= Provided records =
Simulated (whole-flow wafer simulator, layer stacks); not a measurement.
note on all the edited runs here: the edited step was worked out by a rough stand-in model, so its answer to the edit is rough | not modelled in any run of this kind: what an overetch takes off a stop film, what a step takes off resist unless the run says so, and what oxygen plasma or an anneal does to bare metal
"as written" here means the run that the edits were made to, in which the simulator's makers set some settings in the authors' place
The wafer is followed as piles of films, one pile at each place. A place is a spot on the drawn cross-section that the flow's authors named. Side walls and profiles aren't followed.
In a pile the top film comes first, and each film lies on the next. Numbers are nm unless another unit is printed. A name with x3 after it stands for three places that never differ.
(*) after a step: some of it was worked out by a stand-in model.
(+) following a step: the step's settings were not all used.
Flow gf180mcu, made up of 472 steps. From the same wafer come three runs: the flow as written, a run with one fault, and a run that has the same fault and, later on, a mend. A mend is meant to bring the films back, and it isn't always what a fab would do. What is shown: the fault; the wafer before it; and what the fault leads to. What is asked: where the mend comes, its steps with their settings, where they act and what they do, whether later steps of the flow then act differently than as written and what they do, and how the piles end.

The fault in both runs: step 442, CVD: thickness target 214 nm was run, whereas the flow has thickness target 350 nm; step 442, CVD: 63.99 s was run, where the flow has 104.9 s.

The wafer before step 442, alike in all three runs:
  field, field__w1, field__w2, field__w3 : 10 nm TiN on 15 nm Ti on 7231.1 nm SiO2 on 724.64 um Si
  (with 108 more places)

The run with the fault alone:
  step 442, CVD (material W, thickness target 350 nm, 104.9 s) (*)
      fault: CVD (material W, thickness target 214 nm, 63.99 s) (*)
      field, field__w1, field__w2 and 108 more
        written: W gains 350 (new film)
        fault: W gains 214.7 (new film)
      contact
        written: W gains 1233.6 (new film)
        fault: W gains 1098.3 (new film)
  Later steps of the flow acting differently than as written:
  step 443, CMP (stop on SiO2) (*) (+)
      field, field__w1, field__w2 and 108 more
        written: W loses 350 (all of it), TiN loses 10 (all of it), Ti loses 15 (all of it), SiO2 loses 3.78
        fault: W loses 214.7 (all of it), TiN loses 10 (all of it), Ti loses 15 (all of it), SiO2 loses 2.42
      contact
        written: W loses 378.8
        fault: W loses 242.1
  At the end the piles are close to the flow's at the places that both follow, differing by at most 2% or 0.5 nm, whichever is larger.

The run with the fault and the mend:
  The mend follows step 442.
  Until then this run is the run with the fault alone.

= Action item =
Look back at the data above. Transcribe exactly the lines starting at the line that contains "The fault in" and ending at the line that contains "The mend follows step 442.".

= Task result =
The fault in both runs: step 442, CVD: thickness target 214 nm was run, whereas the flow has thickness target 350 nm; step 442, CVD: 63.99 s was run, where the flow has 104.9 s.

The wafer before step 442, alike in all three runs:
  field, field__w1, field__w2, field__w3 : 10 nm TiN on 15 nm Ti on 7231.1 nm SiO2 on 724.64 um Si
  (with 108 more places)

The run with the fault alone:
  step 442, CVD (material W, thickness target 350 nm, 104.9 s) (*)
      fault: CVD (material W, thickness target 214 nm, 63.99 s) (*)
      field, field__w1, field__w2 and 108 more
        written: W gains 350 (new film)
        fault: W gains 214.7 (new film)
      contact
        written: W gains 1233.6 (new film)
        fault: W gains 1098.3 (new film)
  Later steps of the flow acting differently than as written:
  step 443, CMP (stop on SiO2) (*) (+)
      field, field__w1, field__w2 and 108 more
        written: W loses 350 (all of it), TiN loses 10 (all of it), Ti loses 15 (all of it), SiO2 loses 3.78
        fault: W loses 214.7 (all of it), TiN loses 10 (all of it), Ti loses 15 (all of it), SiO2 loses 2.42
      contact
        written: W loses 378.8
        fault: W loses 242.1
  At the end the piles are close to the flow's at the places that both follow, differing by at most 2% or 0.5 nm, whichever is larger.

The run with the fault and the mend:
  The mend follows step 442.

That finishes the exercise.